As the lines appear below, please set them down exactly, starting at the first and finishing with the one containing "route shown NAME@n: a".

(Beginning of INFORMATION PROVIDED)

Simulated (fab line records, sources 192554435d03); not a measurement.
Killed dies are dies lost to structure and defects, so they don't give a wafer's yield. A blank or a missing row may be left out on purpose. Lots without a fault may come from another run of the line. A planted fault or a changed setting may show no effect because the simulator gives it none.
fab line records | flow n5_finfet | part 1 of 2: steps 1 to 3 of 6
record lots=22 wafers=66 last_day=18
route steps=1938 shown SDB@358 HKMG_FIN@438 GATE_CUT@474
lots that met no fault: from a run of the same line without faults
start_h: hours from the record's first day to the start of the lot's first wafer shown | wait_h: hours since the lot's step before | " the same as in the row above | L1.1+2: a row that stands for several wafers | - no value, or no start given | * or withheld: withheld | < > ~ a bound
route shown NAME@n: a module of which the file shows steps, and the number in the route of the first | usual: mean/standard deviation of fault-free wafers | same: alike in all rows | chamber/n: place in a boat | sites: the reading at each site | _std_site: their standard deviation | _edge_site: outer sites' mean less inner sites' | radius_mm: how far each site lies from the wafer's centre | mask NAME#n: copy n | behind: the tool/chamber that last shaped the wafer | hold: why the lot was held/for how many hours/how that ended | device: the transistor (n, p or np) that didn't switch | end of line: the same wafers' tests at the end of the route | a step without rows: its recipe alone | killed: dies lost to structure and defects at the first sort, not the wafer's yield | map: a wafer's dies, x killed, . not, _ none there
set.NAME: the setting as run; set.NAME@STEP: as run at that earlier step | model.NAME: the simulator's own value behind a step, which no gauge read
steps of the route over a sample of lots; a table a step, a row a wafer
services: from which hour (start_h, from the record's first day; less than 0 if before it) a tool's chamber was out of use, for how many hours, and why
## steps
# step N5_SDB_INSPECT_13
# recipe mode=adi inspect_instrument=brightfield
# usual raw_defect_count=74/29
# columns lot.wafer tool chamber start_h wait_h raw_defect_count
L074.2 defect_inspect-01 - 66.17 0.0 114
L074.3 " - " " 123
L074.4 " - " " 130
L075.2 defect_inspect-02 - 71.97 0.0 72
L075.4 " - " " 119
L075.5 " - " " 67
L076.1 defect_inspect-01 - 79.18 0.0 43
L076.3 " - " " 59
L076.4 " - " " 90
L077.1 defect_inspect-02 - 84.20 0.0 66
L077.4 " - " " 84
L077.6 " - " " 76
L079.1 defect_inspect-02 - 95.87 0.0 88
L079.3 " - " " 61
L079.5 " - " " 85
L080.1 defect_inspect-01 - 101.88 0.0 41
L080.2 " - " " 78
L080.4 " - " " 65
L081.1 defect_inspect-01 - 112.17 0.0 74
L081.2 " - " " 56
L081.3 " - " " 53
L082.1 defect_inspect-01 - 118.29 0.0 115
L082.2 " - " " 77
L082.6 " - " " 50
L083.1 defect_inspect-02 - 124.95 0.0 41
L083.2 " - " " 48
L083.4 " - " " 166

(End of INFORMATION PROVIDED)

- EXERCISE RESPONSE
Simulated (fab line records, sources 192554435d03); not a measurement.
Killed dies are dies lost to structure and defects, so they don't give a wafer's yield. A blank or a missing row may be left out on purpose. Lots without a fault may come from another run of the line. A planted fault or a changed setting may show no effect because the simulator gives it none.
fab line records | flow n5_finfet | part 1 of 2: steps 1 to 3 of 6
record lots=22 wafers=66 last_day=18
route steps=1938 shown SDB@358 HKMG_FIN@438 GATE_CUT@474
lots that met no fault: from a run of the same line without faults
start_h: hours from the record's first day to the start of the lot's first wafer shown | wait_h: hours since the lot's step before | " the same as in the row above | L1.1+2: a row that stands for several wafers | - no value, or no start given | * or withheld: withheld | < > ~ a bound
route shown NAME@n: a module of which the file shows steps, and the number in the route of the first | usual: mean/standard deviation of fault-free wafers | same: alike in all rows | chamber/n: place in a boat | sites: the reading at each site | _std_site: their standard deviation | _edge_site: outer sites' mean less inner sites' | radius_mm: how far each site lies from the wafer's centre | mask NAME#n: copy n | behind: the tool/chamber that last shaped the wafer | hold: why the lot was held/for how many hours/how that ended | device: the transistor (n, p or np) that didn't switch | end of line: the same wafers' tests at the end of the route | a step without rows: its recipe alone | killed: dies lost to structure and defects at the first sort, not the wafer's yield | map: a wafer's dies, x killed, . not, _ none there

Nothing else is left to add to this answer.